☆ ☆ ☆ ☆ ☆ ☆ ☆
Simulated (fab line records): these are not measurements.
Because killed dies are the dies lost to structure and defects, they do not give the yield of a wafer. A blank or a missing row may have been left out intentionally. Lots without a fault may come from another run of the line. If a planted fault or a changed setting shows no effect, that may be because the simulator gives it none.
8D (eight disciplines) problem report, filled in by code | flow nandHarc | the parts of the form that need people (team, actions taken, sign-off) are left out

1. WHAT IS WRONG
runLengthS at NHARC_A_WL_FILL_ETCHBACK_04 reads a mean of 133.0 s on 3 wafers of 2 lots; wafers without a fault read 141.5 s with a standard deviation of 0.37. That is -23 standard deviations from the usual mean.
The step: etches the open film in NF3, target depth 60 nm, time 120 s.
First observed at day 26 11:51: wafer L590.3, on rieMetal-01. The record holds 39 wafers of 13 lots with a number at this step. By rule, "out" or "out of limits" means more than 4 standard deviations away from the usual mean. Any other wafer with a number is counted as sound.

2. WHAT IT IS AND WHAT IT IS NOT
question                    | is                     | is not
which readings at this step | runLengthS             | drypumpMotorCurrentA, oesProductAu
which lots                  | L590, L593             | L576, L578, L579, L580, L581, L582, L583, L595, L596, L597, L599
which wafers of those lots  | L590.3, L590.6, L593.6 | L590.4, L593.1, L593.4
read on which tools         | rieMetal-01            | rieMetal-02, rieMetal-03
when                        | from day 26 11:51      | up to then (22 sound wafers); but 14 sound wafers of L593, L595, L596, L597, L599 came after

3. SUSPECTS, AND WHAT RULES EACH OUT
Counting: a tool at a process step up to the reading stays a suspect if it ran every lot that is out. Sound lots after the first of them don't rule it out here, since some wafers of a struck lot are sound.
☆ ☆ ☆ ☆ ☆ ☆ ☆

■ TASK ITEM: The response must repeat exactly the lines from the top of the material through the line containing "3. SUSPECTS, AND WHAT RULES EACH OUT", both included, with no other output.

■ WRITTEN ANSWER:
Simulated (fab line records): these are not measurements.
Because killed dies are the dies lost to structure and defects, they do not give the yield of a wafer. A blank or a missing row may have been left out intentionally. Lots without a fault may come from another run of the line. If a planted fault or a changed setting shows no effect, that may be because the simulator gives it none.
8D (eight disciplines) problem report, filled in by code | flow nandHarc | the parts of the form that need people (team, actions taken, sign-off) are left out

1. WHAT IS WRONG
runLengthS at NHARC_A_WL_FILL_ETCHBACK_04 reads a mean of 133.0 s on 3 wafers of 2 lots; wafers without a fault read 141.5 s with a standard deviation of 0.37. That is -23 standard deviations from the usual mean.
The step: etches the open film in NF3, target depth 60 nm, time 120 s.
First observed at day 26 11:51: wafer L590.3, on rieMetal-01. The record holds 39 wafers of 13 lots with a number at this step. By rule, "out" or "out of limits" means more than 4 standard deviations away from the usual mean. Any other wafer with a number is counted as sound.

2. WHAT IT IS AND WHAT IT IS NOT
question                    | is                     | is not
which readings at this step | runLengthS             | drypumpMotorCurrentA, oesProductAu
which lots                  | L590, L593             | L576, L578, L579, L580, L581, L582, L583, L595, L596, L597, L599
which wafers of those lots  | L590.3, L590.6, L593.6 | L590.4, L593.1, L593.4
read on which tools         | rieMetal-01            | rieMetal-02, rieMetal-03
when                        | from day 26 11:51      | up to then (22 sound wafers); but 14 sound wafers of L593, L595, L596, L597, L599 came after

3. SUSPECTS, AND WHAT RULES EACH OUT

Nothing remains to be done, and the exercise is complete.